Information shown:
.....

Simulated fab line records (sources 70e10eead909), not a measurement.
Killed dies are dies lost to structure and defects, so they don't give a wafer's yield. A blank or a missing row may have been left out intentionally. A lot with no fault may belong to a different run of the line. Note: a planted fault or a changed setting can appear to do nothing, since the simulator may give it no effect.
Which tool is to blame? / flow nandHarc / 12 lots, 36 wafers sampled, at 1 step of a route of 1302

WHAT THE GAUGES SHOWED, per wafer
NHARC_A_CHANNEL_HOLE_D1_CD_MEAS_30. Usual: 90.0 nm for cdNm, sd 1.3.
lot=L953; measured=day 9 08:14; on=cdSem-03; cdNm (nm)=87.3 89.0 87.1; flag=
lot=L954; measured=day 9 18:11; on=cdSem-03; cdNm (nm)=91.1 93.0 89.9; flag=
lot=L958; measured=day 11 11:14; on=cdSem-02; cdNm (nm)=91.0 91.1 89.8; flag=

.....

Action item: Repeat, character for character, the lines of the material above from the line with "NHARC_A_CHANNEL_HOLE_D1_CD_MEAS_30. Usual: 90.0" through the line with "lot=L954; measured=day 9".

Solution:
NHARC_A_CHANNEL_HOLE_D1_CD_MEAS_30. Usual: 90.0 nm for cdNm, sd 1.3.
lot=L953; measured=day 9 08:14; on=cdSem-03; cdNm (nm)=87.3 89.0 87.1; flag=
lot=L954; measured=day 9 18:11; on=cdSem-03; cdNm (nm)=91.1 93.0 89.9; flag=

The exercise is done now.